Activity:
Reproduce precisely the lines between the start of the data below and the line with "2 | OXIDATION", both included.

Given data:
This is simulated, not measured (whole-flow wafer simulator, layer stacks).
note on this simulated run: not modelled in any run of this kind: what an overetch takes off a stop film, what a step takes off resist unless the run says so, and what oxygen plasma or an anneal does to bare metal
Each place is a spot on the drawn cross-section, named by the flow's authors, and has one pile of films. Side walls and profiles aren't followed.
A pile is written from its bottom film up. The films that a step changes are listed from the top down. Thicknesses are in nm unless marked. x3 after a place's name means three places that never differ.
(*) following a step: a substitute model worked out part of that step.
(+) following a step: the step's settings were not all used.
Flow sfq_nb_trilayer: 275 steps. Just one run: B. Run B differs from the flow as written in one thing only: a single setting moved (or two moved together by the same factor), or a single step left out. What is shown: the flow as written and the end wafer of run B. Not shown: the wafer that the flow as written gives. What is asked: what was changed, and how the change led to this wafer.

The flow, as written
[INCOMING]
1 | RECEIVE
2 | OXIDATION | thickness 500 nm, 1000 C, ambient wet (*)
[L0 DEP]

Exercise response:
This is simulated, not measured (whole-flow wafer simulator, layer stacks).
note on this simulated run: not modelled in any run of this kind: what an overetch takes off a stop film, what a step takes off resist unless the run says so, and what oxygen plasma or an anneal does to bare metal
Each place is a spot on the drawn cross-section, named by the flow's authors, and has one pile of films. Side walls and profiles aren't followed.
A pile is written from its bottom film up. The films that a step changes are listed from the top down. Thicknesses are in nm unless marked. x3 after a place's name means three places that never differ.
(*) following a step: a substitute model worked out part of that step.
(+) following a step: the step's settings were not all used.
Flow sfq_nb_trilayer: 275 steps. Just one run: B. Run B differs from the flow as written in one thing only: a single setting moved (or two moved together by the same factor), or a single step left out. What is shown: the flow as written and the end wafer of run B. Not shown: the wafer that the flow as written gives. What is asked: what was changed, and how the change led to this wafer.

The flow, as written
[INCOMING]
1 | RECEIVE
2 | OXIDATION | thickness 500 nm, 1000 C, ambient wet (*)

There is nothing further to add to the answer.